**EXCERPTED RECORDS:**
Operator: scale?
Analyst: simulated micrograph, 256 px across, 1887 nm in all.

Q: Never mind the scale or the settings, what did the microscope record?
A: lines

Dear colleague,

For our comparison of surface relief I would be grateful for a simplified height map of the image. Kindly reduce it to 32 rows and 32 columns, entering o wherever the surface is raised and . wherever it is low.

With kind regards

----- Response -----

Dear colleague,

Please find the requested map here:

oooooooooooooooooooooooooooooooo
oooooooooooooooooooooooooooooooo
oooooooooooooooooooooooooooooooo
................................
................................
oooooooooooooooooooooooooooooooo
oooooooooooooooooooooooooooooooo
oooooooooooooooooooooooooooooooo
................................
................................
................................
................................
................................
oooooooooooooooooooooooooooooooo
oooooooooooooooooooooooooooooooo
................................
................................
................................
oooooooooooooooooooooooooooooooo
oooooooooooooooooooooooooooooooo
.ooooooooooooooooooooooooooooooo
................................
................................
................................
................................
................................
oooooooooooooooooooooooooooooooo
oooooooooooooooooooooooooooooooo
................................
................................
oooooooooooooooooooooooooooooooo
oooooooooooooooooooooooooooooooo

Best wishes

**EXERCISE:** Write out every entry once more, precisely as it stands.

**EXERCISE SOLUTION:**
Operator: scale?
Analyst: simulated micrograph, 256 px across, 1887 nm in all.

Q: Never mind the scale or the settings, what did the microscope record?
A: lines

Dear colleague,

For our comparison of surface relief I would be grateful for a simplified height map of the image. Kindly reduce it to 32 rows and 32 columns, entering o wherever the surface is raised and . wherever it is low.

With kind regards

----- Response -----

Dear colleague,

Please find the requested map here:

oooooooooooooooooooooooooooooooo
oooooooooooooooooooooooooooooooo
oooooooooooooooooooooooooooooooo
................................
................................
oooooooooooooooooooooooooooooooo
oooooooooooooooooooooooooooooooo
oooooooooooooooooooooooooooooooo
................................
................................
................................
................................
................................
oooooooooooooooooooooooooooooooo
oooooooooooooooooooooooooooooooo
................................
................................
................................
oooooooooooooooooooooooooooooooo
oooooooooooooooooooooooooooooooo
.ooooooooooooooooooooooooooooooo
................................
................................
................................
................................
................................
oooooooooooooooooooooooooooooooo
oooooooooooooooooooooooooooooooo
................................
................................
oooooooooooooooooooooooooooooooo
oooooooooooooooooooooooooooooooo

Best wishes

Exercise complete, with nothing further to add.